* **Work instruction**
The line containing "S4: pressure of" marks the end: output every line of the data up to it, and that line too, exactly as written.

● ● ● ● ●

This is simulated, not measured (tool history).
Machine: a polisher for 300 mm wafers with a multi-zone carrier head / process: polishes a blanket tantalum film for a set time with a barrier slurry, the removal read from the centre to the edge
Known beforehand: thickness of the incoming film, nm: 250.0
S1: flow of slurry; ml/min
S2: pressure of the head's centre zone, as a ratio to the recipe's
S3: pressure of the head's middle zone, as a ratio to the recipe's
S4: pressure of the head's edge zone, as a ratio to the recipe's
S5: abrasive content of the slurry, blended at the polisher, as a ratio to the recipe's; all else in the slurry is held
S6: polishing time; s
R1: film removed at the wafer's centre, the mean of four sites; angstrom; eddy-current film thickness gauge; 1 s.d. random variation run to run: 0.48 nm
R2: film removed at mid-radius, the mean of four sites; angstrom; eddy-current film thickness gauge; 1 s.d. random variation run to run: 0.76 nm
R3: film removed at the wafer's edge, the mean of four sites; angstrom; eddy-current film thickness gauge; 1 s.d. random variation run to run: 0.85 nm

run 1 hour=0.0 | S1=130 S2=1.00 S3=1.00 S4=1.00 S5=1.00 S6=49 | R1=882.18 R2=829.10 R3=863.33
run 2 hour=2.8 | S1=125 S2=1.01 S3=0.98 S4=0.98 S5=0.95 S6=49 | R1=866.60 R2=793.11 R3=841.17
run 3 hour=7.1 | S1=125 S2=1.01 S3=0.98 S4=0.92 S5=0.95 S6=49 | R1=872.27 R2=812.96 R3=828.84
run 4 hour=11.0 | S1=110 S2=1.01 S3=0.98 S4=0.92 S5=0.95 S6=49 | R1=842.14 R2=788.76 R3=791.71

● ● ● ● ●

* **Reply**
This is simulated, not measured (tool history).
Machine: a polisher for 300 mm wafers with a multi-zone carrier head / process: polishes a blanket tantalum film for a set time with a barrier slurry, the removal read from the centre to the edge
Known beforehand: thickness of the incoming film, nm: 250.0
S1: flow of slurry; ml/min
S2: pressure of the head's centre zone, as a ratio to the recipe's
S3: pressure of the head's middle zone, as a ratio to the recipe's
S4: pressure of the head's edge zone, as a ratio to the recipe's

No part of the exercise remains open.